» **DATA UNDER STUDY**:
- - - -

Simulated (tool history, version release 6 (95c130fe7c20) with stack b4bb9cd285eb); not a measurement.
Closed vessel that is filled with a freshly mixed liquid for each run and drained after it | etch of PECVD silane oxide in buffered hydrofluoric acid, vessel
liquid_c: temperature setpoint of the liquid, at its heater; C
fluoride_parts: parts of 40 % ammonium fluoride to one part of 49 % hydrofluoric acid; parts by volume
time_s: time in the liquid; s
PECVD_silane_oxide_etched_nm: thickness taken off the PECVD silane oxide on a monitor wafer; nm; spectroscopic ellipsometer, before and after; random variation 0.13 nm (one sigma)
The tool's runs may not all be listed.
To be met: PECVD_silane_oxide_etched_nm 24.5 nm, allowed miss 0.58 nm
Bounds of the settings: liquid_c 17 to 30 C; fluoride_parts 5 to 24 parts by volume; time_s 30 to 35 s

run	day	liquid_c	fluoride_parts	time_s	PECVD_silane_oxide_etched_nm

- - - -

» **REQUIRED ACTION**:
Copy each line of the material exactly as written.

» **TASK RESPONSE**:
Simulated (tool history, version release 6 (95c130fe7c20) with stack b4bb9cd285eb); not a measurement.
Closed vessel that is filled with a freshly mixed liquid for each run and drained after it | etch of PECVD silane oxide in buffered hydrofluoric acid, vessel
liquid_c: temperature setpoint of the liquid, at its heater; C
fluoride_parts: parts of 40 % ammonium fluoride to one part of 49 % hydrofluoric acid; parts by volume
time_s: time in the liquid; s
PECVD_silane_oxide_etched_nm: thickness taken off the PECVD silane oxide on a monitor wafer; nm; spectroscopic ellipsometer, before and after; random variation 0.13 nm (one sigma)
The tool's runs may not all be listed.
To be met: PECVD_silane_oxide_etched_nm 24.5 nm, allowed miss 0.58 nm
Bounds of the settings: liquid_c 17 to 30 C; fluoride_parts 5 to 24 parts by volume; time_s 30 to 35 s

run	day	liquid_c	fluoride_parts	time_s	PECVD_silane_oxide_etched_nm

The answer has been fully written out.